* Brief
Go to the line below containing "thermal_oxide_etched_nm: thickness taken" and print exactly from there through the line containing "P3: etch of", both included. Print nothing else.

┏━━

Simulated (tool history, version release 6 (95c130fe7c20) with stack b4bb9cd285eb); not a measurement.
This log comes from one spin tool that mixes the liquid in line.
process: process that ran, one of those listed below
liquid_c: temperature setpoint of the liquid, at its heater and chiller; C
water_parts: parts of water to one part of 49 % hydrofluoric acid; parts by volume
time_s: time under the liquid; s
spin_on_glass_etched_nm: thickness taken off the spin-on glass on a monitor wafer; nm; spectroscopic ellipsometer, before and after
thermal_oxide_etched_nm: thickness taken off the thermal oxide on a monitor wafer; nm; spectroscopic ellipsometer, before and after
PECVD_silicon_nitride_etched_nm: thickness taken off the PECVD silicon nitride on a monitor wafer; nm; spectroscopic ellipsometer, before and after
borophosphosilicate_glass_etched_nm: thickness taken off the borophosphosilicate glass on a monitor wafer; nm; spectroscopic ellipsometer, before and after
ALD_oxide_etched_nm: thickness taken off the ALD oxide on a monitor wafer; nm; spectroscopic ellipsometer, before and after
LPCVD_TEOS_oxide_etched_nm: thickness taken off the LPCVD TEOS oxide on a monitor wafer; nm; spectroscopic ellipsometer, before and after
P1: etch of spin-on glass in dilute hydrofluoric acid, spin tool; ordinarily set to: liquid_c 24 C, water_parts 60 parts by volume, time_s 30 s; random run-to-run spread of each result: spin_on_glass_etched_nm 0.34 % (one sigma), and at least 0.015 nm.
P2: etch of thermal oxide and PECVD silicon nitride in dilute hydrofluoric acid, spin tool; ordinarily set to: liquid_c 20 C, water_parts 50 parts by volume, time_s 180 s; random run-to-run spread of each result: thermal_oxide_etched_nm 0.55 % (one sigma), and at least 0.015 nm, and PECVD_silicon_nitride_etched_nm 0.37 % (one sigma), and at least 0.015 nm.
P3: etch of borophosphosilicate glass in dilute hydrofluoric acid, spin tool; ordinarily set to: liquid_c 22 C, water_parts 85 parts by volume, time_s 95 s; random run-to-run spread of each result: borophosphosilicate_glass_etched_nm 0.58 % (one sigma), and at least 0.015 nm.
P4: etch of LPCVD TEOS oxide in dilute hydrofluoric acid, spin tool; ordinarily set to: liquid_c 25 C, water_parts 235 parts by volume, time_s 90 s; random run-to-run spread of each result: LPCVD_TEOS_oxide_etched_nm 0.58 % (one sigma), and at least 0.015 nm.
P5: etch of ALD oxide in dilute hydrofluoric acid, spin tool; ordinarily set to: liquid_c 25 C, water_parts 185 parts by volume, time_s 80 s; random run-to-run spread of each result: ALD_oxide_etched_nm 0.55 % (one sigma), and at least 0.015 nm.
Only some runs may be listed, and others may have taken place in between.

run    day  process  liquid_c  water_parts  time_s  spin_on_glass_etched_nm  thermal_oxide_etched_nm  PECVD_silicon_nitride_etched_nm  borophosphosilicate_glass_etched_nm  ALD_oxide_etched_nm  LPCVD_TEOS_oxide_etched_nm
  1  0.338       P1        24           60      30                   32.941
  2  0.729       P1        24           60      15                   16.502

┗━━

* Task solution
thermal_oxide_etched_nm: thickness taken off the thermal oxide on a monitor wafer; nm; spectroscopic ellipsometer, before and after
PECVD_silicon_nitride_etched_nm: thickness taken off the PECVD silicon nitride on a monitor wafer; nm; spectroscopic ellipsometer, before and after
borophosphosilicate_glass_etched_nm: thickness taken off the borophosphosilicate glass on a monitor wafer; nm; spectroscopic ellipsometer, before and after
ALD_oxide_etched_nm: thickness taken off the ALD oxide on a monitor wafer; nm; spectroscopic ellipsometer, before and after
LPCVD_TEOS_oxide_etched_nm: thickness taken off the LPCVD TEOS oxide on a monitor wafer; nm; spectroscopic ellipsometer, before and after
P1: etch of spin-on glass in dilute hydrofluoric acid, spin tool; ordinarily set to: liquid_c 24 C, water_parts 60 parts by volume, time_s 30 s; random run-to-run spread of each result: spin_on_glass_etched_nm 0.34 % (one sigma), and at least 0.015 nm.
P2: etch of thermal oxide and PECVD silicon nitride in dilute hydrofluoric acid, spin tool; ordinarily set to: liquid_c 20 C, water_parts 50 parts by volume, time_s 180 s; random run-to-run spread of each result: thermal_oxide_etched_nm 0.55 % (one sigma), and at least 0.015 nm, and PECVD_silicon_nitride_etched_nm 0.37 % (one sigma), and at least 0.015 nm.
P3: etch of borophosphosilicate glass in dilute hydrofluoric acid, spin tool; ordinarily set to: liquid_c 22 C, water_parts 85 parts by volume, time_s 95 s; random run-to-run spread of each result: borophosphosilicate_glass_etched_nm 0.58 % (one sigma), and at least 0.015 nm.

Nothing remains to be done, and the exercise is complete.